Provided information:
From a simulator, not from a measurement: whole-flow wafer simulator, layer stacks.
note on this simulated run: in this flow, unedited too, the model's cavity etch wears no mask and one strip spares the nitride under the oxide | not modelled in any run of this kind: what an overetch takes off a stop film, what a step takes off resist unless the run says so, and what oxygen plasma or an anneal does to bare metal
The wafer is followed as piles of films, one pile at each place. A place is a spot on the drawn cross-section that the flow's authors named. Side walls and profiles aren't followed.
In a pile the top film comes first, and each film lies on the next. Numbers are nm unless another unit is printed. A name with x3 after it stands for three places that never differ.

Work order: Restate the whole listing word for word so that no line differs from the original.

Answer area:
From a simulator, not from a measurement: whole-flow wafer simulator, layer stacks.
note on this simulated run: in this flow, unedited too, the model's cavity etch wears no mask and one strip spares the nitride under the oxide | not modelled in any run of this kind: what an overetch takes off a stop film, what a step takes off resist unless the run says so, and what oxygen plasma or an anneal does to bare metal
The wafer is followed as piles of films, one pile at each place. A place is a spot on the drawn cross-section that the flow's authors named. Side walls and profiles aren't followed.
In a pile the top film comes first, and each film lies on the next. Numbers are nm unless another unit is printed. A name with x3 after it stands for three places that never differ.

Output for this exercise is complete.